**Work item:** Each line from the opening of the listing below through the line that contains "It is cross-section" is to be output exactly as written.

**Input data:**
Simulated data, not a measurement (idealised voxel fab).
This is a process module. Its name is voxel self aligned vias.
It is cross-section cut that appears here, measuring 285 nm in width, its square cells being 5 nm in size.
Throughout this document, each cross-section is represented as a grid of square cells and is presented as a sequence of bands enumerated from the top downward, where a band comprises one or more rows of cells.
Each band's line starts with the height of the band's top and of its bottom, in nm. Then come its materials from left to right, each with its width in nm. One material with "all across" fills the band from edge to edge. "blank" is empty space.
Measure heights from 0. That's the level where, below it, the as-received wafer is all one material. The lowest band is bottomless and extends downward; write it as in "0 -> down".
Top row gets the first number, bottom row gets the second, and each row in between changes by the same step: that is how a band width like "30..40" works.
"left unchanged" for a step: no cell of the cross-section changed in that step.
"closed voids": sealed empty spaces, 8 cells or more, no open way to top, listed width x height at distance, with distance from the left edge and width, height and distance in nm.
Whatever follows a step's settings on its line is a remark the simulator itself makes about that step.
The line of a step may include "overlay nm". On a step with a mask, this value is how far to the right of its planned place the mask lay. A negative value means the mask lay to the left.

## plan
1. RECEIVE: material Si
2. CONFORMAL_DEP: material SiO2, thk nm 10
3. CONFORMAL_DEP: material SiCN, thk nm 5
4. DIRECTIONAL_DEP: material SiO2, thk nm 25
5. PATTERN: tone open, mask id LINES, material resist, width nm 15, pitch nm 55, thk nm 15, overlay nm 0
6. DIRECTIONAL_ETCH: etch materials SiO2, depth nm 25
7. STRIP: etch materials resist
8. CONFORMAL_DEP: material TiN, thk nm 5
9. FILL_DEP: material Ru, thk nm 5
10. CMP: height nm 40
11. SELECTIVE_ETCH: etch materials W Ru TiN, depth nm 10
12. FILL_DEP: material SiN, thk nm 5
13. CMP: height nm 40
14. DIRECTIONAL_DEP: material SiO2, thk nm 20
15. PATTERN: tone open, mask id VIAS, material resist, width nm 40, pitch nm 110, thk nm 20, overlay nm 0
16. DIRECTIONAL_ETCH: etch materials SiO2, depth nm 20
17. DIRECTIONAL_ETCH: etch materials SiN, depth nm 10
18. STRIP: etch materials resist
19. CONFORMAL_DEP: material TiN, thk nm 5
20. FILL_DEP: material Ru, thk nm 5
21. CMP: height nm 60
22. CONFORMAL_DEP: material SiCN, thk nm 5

**Written solution:**
Simulated data, not a measurement (idealised voxel fab).
This is a process module. Its name is voxel self aligned vias.
It is cross-section cut that appears here, measuring 285 nm in width, its square cells being 5 nm in size.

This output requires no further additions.